▶ **Work instruction**: Copy the records below word for word. Stop after the line that contains "(+) following a".

━━━━━━
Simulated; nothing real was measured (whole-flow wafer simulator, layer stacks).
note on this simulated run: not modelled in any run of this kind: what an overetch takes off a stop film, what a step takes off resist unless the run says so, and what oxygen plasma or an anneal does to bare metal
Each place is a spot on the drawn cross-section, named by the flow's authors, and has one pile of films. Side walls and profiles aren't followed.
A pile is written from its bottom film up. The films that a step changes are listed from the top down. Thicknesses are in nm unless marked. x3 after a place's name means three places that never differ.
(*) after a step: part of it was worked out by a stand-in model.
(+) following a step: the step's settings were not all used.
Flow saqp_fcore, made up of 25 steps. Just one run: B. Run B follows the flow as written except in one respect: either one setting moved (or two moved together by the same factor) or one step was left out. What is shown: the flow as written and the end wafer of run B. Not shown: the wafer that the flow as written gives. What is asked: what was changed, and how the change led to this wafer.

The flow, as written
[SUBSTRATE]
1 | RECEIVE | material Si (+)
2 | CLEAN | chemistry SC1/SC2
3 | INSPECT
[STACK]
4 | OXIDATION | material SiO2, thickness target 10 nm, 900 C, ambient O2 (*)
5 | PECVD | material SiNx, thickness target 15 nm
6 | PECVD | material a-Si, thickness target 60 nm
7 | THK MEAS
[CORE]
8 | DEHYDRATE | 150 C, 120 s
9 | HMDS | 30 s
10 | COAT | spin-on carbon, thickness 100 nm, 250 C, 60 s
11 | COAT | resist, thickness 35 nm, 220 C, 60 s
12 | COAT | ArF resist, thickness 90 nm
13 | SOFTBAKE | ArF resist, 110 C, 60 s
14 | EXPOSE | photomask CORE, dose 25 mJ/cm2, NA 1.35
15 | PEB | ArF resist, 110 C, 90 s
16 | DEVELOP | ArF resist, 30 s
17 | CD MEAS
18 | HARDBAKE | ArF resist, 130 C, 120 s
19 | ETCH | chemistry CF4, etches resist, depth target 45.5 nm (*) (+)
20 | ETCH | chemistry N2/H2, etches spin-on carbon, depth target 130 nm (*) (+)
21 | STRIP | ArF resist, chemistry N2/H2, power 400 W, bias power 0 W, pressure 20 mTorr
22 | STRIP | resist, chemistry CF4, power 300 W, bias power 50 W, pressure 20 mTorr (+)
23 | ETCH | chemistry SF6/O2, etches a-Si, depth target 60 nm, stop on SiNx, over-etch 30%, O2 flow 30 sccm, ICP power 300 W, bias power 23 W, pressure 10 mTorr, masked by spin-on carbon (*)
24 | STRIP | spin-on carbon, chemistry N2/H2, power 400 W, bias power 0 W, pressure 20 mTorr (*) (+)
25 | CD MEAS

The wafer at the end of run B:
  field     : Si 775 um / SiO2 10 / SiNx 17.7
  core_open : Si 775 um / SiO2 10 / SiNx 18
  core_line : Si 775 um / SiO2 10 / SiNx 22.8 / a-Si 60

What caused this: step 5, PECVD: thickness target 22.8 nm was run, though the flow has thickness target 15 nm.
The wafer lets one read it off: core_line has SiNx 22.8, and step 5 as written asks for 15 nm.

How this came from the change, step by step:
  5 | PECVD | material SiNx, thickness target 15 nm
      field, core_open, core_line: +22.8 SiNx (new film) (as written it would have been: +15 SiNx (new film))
━━━━━━

▶ **Worked solution**:
Simulated; nothing real was measured (whole-flow wafer simulator, layer stacks).
note on this simulated run: not modelled in any run of this kind: what an overetch takes off a stop film, what a step takes off resist unless the run says so, and what oxygen plasma or an anneal does to bare metal
Each place is a spot on the drawn cross-section, named by the flow's authors, and has one pile of films. Side walls and profiles aren't followed.
A pile is written from its bottom film up. The films that a step changes are listed from the top down. Thicknesses are in nm unless marked. x3 after a place's name means three places that never differ.
(*) after a step: part of it was worked out by a stand-in model.
(+) following a step: the step's settings were not all used.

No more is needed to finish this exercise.